→ ASSIGNED TASK:
In the entries that follow, the lines from the one with "THE TOOL OWNER'S DESK: rie_diel-01" through the one with "PUT TOGETHER" are the ones to write out, exactly and with both ends included. Nothing else should appear.

#### RECORD EXCERPTS

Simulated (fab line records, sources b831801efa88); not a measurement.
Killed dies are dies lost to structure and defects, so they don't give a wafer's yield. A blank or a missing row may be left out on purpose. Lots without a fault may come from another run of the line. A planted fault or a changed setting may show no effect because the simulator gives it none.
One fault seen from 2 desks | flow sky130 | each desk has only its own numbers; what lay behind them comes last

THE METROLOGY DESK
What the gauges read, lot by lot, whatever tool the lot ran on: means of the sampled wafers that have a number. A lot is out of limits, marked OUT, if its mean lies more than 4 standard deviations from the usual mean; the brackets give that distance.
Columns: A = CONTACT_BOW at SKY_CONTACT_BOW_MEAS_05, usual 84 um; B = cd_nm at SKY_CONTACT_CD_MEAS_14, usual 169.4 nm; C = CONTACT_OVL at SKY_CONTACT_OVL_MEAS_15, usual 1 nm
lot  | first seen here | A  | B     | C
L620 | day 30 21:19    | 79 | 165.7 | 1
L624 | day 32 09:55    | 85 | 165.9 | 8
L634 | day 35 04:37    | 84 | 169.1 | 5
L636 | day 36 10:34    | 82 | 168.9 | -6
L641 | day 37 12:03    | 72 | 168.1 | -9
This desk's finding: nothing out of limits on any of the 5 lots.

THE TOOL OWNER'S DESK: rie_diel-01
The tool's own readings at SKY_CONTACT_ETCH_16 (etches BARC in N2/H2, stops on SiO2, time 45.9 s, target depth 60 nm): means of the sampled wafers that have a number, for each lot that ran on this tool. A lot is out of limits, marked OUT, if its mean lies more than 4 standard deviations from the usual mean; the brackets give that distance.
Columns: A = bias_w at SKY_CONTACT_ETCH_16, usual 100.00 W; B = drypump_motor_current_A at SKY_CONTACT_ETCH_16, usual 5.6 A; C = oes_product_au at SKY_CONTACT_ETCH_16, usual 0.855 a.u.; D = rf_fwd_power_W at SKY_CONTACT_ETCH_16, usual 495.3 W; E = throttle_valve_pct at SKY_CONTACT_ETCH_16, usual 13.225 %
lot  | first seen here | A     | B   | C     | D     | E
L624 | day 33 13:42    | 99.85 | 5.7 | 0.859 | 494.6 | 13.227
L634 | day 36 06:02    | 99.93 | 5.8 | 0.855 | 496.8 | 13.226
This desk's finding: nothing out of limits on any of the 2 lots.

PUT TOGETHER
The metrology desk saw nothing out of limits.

########

→ TASK RESPONSE:
THE TOOL OWNER'S DESK: rie_diel-01
The tool's own readings at SKY_CONTACT_ETCH_16 (etches BARC in N2/H2, stops on SiO2, time 45.9 s, target depth 60 nm): means of the sampled wafers that have a number, for each lot that ran on this tool. A lot is out of limits, marked OUT, if its mean lies more than 4 standard deviations from the usual mean; the brackets give that distance.
Columns: A = bias_w at SKY_CONTACT_ETCH_16, usual 100.00 W; B = drypump_motor_current_A at SKY_CONTACT_ETCH_16, usual 5.6 A; C = oes_product_au at SKY_CONTACT_ETCH_16, usual 0.855 a.u.; D = rf_fwd_power_W at SKY_CONTACT_ETCH_16, usual 495.3 W; E = throttle_valve_pct at SKY_CONTACT_ETCH_16, usual 13.225 %
lot  | first seen here | A     | B   | C     | D     | E
L624 | day 33 13:42    | 99.85 | 5.7 | 0.859 | 494.6 | 13.227
L634 | day 36 06:02    | 99.93 | 5.8 | 0.855 | 496.8 | 13.226
This desk's finding: nothing out of limits on any of the 2 lots.

PUT TOGETHER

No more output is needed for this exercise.